Entries supplied:
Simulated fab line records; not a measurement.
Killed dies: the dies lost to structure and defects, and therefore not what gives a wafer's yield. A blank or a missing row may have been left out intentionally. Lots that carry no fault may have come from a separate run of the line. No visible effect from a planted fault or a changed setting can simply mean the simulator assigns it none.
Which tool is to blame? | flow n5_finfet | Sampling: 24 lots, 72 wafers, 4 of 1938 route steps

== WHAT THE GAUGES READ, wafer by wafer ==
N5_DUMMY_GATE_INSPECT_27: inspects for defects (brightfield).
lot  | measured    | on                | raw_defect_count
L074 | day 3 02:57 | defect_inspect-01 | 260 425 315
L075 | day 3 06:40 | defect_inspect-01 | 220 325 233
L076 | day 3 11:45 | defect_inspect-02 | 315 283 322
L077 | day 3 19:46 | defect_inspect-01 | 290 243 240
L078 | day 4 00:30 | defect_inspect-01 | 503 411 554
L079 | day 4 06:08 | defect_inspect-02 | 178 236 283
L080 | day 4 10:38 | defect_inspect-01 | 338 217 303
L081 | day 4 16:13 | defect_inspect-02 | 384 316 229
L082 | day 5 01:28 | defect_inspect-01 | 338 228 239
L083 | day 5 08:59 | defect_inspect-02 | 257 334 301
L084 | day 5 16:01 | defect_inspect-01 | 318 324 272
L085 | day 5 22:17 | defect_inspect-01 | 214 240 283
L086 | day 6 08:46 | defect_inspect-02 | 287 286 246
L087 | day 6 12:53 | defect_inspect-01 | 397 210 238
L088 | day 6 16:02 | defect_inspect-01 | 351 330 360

Work item:
Up to and including the line that contains "L087 | day 6", restate word for word every line of the entries, starting from the first.

Written answer:
Simulated fab line records; not a measurement.
Killed dies: the dies lost to structure and defects, and therefore not what gives a wafer's yield. A blank or a missing row may have been left out intentionally. Lots that carry no fault may have come from a separate run of the line. No visible effect from a planted fault or a changed setting can simply mean the simulator assigns it none.
Which tool is to blame? | flow n5_finfet | Sampling: 24 lots, 72 wafers, 4 of 1938 route steps

== WHAT THE GAUGES READ, wafer by wafer ==
N5_DUMMY_GATE_INSPECT_27: inspects for defects (brightfield).
lot  | measured    | on                | raw_defect_count
L074 | day 3 02:57 | defect_inspect-01 | 260 425 315
L075 | day 3 06:40 | defect_inspect-01 | 220 325 233
L076 | day 3 11:45 | defect_inspect-02 | 315 283 322
L077 | day 3 19:46 | defect_inspect-01 | 290 243 240
L078 | day 4 00:30 | defect_inspect-01 | 503 411 554
L079 | day 4 06:08 | defect_inspect-02 | 178 236 283
L080 | day 4 10:38 | defect_inspect-01 | 338 217 303
L081 | day 4 16:13 | defect_inspect-02 | 384 316 229
L082 | day 5 01:28 | defect_inspect-01 | 338 228 239
L083 | day 5 08:59 | defect_inspect-02 | 257 334 301
L084 | day 5 16:01 | defect_inspect-01 | 318 324 272
L085 | day 5 22:17 | defect_inspect-01 | 214 240 283
L086 | day 6 08:46 | defect_inspect-02 | 287 286 246
L087 | day 6 12:53 | defect_inspect-01 | 397 210 238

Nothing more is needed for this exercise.